====== EXERCISE DATA

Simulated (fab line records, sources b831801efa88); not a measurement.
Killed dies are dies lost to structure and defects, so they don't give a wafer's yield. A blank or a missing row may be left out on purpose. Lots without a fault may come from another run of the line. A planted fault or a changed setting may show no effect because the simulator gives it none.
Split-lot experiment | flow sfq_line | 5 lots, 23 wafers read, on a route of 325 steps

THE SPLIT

============

Please return all of the entries above, exactly and completely.

◆ RESPONSE AREA ◆
Simulated (fab line records, sources b831801efa88); not a measurement.
Killed dies are dies lost to structure and defects, so they don't give a wafer's yield. A blank or a missing row may be left out on purpose. Lots without a fault may come from another run of the line. A planted fault or a changed setting may show no effect because the simulator gives it none.
Split-lot experiment | flow sfq_line | 5 lots, 23 wafers read, on a route of 325 steps

THE SPLIT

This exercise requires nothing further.